▸ Brief: From the entries below, reproduce exactly the line containing "Known at the", the line containing "time until the end point was called (s): the", and every line in between, with nothing added.

-- The data follows --

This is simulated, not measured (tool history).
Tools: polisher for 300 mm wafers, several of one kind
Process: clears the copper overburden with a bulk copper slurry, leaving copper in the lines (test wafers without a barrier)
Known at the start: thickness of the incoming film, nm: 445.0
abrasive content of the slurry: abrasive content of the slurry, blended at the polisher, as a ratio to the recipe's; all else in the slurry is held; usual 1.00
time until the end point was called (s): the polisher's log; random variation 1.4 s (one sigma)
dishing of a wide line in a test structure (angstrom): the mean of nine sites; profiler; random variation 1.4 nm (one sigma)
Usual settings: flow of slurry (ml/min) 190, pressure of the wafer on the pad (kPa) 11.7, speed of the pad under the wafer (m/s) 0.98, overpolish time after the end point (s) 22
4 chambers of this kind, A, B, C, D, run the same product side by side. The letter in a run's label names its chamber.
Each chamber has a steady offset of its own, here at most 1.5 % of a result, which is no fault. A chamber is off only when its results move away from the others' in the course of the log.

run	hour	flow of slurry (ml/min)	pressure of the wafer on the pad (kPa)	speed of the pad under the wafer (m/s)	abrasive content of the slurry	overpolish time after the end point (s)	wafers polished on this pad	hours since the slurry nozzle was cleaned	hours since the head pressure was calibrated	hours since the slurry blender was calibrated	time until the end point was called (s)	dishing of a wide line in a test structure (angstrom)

-- The data concluded --

▸ Exercise output:
Known at the start: thickness of the incoming film, nm: 445.0
abrasive content of the slurry: abrasive content of the slurry, blended at the polisher, as a ratio to the recipe's; all else in the slurry is held; usual 1.00
time until the end point was called (s): the polisher's log; random variation 1.4 s (one sigma)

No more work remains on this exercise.